Source information
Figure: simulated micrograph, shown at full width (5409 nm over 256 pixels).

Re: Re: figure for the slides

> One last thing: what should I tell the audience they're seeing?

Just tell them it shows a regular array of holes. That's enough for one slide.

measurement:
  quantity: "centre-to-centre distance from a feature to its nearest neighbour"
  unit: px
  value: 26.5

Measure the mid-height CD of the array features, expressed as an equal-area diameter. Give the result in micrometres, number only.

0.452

Work instruction
Write the material out again word for word.

Task answer
Figure: simulated micrograph, shown at full width (5409 nm over 256 pixels).

Re: Re: figure for the slides

> One last thing: what should I tell the audience they're seeing?

Just tell them it shows a regular array of holes. That's enough for one slide.

measurement:
  quantity: "centre-to-centre distance from a feature to its nearest neighbour"
  unit: px
  value: 26.5

Measure the mid-height CD of the array features, expressed as an equal-area diameter. Give the result in micrometres, number only.

0.452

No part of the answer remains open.